Assigned task:
Output the full listing exactly, character for character.

Dataset excerpts:
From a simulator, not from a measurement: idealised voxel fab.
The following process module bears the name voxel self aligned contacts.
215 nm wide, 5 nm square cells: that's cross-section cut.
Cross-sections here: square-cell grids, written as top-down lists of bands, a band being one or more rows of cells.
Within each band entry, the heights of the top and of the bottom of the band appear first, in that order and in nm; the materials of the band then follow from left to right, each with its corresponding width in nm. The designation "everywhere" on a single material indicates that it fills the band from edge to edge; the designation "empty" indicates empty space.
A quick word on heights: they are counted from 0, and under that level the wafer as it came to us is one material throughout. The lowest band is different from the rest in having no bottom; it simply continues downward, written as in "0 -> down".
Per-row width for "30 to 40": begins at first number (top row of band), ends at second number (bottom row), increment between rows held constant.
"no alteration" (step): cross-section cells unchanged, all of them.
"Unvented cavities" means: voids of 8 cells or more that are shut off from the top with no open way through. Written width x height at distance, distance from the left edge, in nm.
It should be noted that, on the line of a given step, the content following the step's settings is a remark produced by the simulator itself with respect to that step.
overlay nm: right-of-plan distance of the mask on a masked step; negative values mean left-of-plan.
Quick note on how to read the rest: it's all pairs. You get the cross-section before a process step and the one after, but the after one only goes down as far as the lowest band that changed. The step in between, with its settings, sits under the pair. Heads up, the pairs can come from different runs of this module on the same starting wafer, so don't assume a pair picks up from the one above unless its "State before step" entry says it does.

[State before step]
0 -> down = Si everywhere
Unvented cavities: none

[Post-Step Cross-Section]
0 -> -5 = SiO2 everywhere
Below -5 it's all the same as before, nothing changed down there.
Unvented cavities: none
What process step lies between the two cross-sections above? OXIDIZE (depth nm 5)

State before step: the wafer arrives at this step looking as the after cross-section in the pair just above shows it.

Exercise output:
From a simulator, not from a measurement: idealised voxel fab.
The following process module bears the name voxel self aligned contacts.
215 nm wide, 5 nm square cells: that's cross-section cut.
Cross-sections here: square-cell grids, written as top-down lists of bands, a band being one or more rows of cells.
Within each band entry, the heights of the top and of the bottom of the band appear first, in that order and in nm; the materials of the band then follow from left to right, each with its corresponding width in nm. The designation "everywhere" on a single material indicates that it fills the band from edge to edge; the designation "empty" indicates empty space.
A quick word on heights: they are counted from 0, and under that level the wafer as it came to us is one material throughout. The lowest band is different from the rest in having no bottom; it simply continues downward, written as in "0 -> down".
Per-row width for "30 to 40": begins at first number (top row of band), ends at second number (bottom row), increment between rows held constant.
"no alteration" (step): cross-section cells unchanged, all of them.
"Unvented cavities" means: voids of 8 cells or more that are shut off from the top with no open way through. Written width x height at distance, distance from the left edge, in nm.
It should be noted that, on the line of a given step, the content following the step's settings is a remark produced by the simulator itself with respect to that step.
overlay nm: right-of-plan distance of the mask on a masked step; negative values mean left-of-plan.
Quick note on how to read the rest: it's all pairs. You get the cross-section before a process step and the one after, but the after one only goes down as far as the lowest band that changed. The step in between, with its settings, sits under the pair. Heads up, the pairs can come from different runs of this module on the same starting wafer, so don't assume a pair picks up from the one above unless its "State before step" entry says it does.

[State before step]
0 -> down = Si everywhere
Unvented cavities: none

[Post-Step Cross-Section]
0 -> -5 = SiO2 everywhere
Below -5 it's all the same as before, nothing changed down there.
Unvented cavities: none
What process step lies between the two cross-sections above? OXIDIZE (depth nm 5)

State before step: the wafer arrives at this step looking as the after cross-section in the pair just above shows it.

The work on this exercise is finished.